- Given records
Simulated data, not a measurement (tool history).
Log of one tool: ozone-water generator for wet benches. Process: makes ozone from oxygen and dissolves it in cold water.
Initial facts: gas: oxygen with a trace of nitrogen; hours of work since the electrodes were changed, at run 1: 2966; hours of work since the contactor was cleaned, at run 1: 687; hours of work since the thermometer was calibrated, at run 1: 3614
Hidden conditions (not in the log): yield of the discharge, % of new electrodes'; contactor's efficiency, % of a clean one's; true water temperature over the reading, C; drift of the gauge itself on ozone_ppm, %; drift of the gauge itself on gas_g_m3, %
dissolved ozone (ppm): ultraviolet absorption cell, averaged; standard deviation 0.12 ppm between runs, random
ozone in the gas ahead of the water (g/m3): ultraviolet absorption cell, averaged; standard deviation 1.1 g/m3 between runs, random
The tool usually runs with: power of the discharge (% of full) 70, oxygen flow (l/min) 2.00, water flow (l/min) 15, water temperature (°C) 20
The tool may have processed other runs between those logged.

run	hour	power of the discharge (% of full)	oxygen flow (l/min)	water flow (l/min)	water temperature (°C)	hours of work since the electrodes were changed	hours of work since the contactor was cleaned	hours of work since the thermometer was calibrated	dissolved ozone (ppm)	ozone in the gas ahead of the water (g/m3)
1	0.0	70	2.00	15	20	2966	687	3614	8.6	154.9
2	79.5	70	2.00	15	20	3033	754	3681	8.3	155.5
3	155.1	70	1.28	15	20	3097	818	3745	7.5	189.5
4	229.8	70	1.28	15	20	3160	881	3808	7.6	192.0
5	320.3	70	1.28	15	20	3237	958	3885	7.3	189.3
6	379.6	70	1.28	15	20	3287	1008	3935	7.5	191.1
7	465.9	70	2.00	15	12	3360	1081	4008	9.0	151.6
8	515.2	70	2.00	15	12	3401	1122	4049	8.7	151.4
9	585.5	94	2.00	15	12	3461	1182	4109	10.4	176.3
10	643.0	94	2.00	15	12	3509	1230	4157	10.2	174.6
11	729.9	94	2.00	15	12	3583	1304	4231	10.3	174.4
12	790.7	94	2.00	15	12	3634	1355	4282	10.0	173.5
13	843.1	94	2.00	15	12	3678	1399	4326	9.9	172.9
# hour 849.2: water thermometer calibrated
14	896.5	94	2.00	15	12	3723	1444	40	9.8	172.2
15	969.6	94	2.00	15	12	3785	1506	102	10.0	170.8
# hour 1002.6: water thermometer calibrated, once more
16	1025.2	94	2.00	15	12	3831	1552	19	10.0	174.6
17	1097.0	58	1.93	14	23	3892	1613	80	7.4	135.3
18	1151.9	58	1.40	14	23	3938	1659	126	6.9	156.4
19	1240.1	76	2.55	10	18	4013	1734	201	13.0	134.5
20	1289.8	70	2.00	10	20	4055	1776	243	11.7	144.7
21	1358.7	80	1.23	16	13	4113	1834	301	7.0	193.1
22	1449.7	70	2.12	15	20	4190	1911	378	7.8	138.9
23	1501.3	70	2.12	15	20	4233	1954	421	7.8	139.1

- Assignment
Retype every line up to and including the one that contains "dissolved ozone (ppm): ultraviolet", beginning at the first line of the records, with no edits.

- Response box
Simulated data, not a measurement (tool history).
Log of one tool: ozone-water generator for wet benches. Process: makes ozone from oxygen and dissolves it in cold water.
Initial facts: gas: oxygen with a trace of nitrogen; hours of work since the electrodes were changed, at run 1: 2966; hours of work since the contactor was cleaned, at run 1: 687; hours of work since the thermometer was calibrated, at run 1: 3614
Hidden conditions (not in the log): yield of the discharge, % of new electrodes'; contactor's efficiency, % of a clean one's; true water temperature over the reading, C; drift of the gauge itself on ozone_ppm, %; drift of the gauge itself on gas_g_m3, %
dissolved ozone (ppm): ultraviolet absorption cell, averaged; standard deviation 0.12 ppm between runs, random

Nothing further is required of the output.